## Information provided
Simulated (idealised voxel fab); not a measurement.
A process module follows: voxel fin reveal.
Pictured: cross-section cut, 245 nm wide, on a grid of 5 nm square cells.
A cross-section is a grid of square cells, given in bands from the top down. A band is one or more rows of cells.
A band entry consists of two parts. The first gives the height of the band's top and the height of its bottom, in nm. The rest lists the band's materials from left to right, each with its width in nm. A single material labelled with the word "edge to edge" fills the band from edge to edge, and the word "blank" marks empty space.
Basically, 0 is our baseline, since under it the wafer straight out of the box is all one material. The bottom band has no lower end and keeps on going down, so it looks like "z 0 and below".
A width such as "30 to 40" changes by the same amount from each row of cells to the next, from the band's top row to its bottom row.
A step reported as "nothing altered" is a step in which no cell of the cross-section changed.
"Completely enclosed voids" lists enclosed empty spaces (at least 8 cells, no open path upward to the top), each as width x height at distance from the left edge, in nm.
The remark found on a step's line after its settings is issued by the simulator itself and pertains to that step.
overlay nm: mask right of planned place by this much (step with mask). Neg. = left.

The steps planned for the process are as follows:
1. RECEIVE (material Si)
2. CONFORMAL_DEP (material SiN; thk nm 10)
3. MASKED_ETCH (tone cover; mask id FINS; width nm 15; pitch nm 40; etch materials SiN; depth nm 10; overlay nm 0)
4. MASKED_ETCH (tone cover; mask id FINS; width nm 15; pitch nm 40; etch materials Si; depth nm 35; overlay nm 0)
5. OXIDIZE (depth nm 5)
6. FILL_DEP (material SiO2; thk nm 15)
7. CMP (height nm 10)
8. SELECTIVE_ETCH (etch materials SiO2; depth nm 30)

## Work instruction
Could you set down, word for word, only the lines above from the line with "A step reported" to the line with "2. CONFORMAL_DEP (material SiN; thk nm 10)", including both?

## Expected answer
A step reported as "nothing altered" is a step in which no cell of the cross-section changed.
"Completely enclosed voids" lists enclosed empty spaces (at least 8 cells, no open path upward to the top), each as width x height at distance from the left edge, in nm.
The remark found on a step's line after its settings is issued by the simulator itself and pertains to that step.
overlay nm: mask right of planned place by this much (step with mask). Neg. = left.

The steps planned for the process are as follows:
1. RECEIVE (material Si)
2. CONFORMAL_DEP (material SiN; thk nm 10)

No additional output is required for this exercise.